Nothing outside the range below should be printed. Output exactly the lines from the line with "Field of view: 1126 nm wide." to the line with "Just tell them", both included.

● ● ● ●

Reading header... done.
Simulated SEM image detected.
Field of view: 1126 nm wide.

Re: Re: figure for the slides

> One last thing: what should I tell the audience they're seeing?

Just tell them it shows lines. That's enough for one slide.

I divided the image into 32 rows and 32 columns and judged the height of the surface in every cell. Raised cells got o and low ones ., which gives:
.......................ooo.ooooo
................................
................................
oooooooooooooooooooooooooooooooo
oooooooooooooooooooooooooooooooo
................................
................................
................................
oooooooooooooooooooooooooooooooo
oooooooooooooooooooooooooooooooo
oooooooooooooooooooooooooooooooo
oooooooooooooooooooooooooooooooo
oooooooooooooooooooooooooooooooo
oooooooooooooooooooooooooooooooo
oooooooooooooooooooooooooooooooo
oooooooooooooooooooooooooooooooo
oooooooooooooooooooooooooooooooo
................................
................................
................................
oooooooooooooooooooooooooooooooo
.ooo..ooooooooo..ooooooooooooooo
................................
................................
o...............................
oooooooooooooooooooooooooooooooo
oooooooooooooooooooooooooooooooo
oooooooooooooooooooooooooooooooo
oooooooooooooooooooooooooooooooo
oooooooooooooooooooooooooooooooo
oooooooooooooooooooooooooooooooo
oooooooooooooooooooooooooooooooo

● ● ● ●

■ **Task output**
Field of view: 1126 nm wide.

Re: Re: figure for the slides

> One last thing: what should I tell the audience they're seeing?

Just tell them it shows lines. That's enough for one slide.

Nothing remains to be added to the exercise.